● ● ● ●

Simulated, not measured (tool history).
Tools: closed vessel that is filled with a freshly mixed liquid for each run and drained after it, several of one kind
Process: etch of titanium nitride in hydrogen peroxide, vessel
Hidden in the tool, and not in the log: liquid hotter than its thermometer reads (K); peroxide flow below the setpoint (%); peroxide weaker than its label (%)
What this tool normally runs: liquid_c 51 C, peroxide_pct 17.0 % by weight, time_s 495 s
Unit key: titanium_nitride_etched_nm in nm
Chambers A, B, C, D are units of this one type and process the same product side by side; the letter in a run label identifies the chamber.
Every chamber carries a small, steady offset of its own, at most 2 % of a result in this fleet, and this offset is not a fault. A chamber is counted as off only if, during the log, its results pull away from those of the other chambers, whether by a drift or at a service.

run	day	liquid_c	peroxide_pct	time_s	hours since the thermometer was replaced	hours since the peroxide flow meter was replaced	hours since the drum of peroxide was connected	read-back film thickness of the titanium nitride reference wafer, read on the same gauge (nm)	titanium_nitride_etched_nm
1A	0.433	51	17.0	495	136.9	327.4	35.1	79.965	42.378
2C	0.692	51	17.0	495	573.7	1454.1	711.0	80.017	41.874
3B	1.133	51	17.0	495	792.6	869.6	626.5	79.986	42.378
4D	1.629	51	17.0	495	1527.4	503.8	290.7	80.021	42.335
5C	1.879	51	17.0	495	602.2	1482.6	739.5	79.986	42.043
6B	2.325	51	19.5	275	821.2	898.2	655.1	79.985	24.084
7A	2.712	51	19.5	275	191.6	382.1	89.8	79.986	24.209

● ● ● ●

Taking the listing above as the source, transcribe only the lines starting at the line with "What this tool" and going through the line with "Chambers A, B, C, D", unaltered and with both ends included.

What this tool normally runs: liquid_c 51 C, peroxide_pct 17.0 % by weight, time_s 495 s
Unit key: titanium_nitride_etched_nm in nm
Chambers A, B, C, D are units of this one type and process the same product side by side; the letter in a run label identifies the chamber.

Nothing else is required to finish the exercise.